▶ **DATA UNDER STUDY**
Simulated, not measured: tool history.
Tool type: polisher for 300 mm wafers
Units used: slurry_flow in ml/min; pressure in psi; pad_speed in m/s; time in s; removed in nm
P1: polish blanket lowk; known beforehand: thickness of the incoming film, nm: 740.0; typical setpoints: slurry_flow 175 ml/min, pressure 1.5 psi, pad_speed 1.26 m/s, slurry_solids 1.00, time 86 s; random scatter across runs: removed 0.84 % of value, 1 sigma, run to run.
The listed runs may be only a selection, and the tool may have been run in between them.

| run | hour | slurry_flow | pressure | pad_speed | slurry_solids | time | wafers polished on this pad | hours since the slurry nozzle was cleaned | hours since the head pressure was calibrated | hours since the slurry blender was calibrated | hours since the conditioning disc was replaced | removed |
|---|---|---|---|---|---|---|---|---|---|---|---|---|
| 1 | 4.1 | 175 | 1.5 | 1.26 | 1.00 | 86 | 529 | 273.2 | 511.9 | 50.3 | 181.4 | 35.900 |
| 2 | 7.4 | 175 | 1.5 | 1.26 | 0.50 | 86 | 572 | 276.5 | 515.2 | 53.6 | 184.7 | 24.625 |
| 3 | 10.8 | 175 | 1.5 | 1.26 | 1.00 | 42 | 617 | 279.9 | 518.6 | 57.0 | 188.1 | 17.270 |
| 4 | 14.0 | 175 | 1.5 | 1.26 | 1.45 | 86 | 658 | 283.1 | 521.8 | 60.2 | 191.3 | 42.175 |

▶ **ASSIGNED TASK**
Transcribe the full listing. Change nothing.

▶ **EXERCISE OUTPUT**
Simulated, not measured: tool history.
Tool type: polisher for 300 mm wafers
Units used: slurry_flow in ml/min; pressure in psi; pad_speed in m/s; time in s; removed in nm
P1: polish blanket lowk; known beforehand: thickness of the incoming film, nm: 740.0; typical setpoints: slurry_flow 175 ml/min, pressure 1.5 psi, pad_speed 1.26 m/s, slurry_solids 1.00, time 86 s; random scatter across runs: removed 0.84 % of value, 1 sigma, run to run.
The listed runs may be only a selection, and the tool may have been run in between them.

| run | hour | slurry_flow | pressure | pad_speed | slurry_solids | time | wafers polished on this pad | hours since the slurry nozzle was cleaned | hours since the head pressure was calibrated | hours since the slurry blender was calibrated | hours since the conditioning disc was replaced | removed |
|---|---|---|---|---|---|---|---|---|---|---|---|---|
| 1 | 4.1 | 175 | 1.5 | 1.26 | 1.00 | 86 | 529 | 273.2 | 511.9 | 50.3 | 181.4 | 35.900 |
| 2 | 7.4 | 175 | 1.5 | 1.26 | 0.50 | 86 | 572 | 276.5 | 515.2 | 53.6 | 184.7 | 24.625 |
| 3 | 10.8 | 175 | 1.5 | 1.26 | 1.00 | 42 | 617 | 279.9 | 518.6 | 57.0 | 188.1 | 17.270 |
| 4 | 14.0 | 175 | 1.5 | 1.26 | 1.45 | 86 | 658 | 283.1 | 521.8 | 60.2 | 191.3 | 42.175 |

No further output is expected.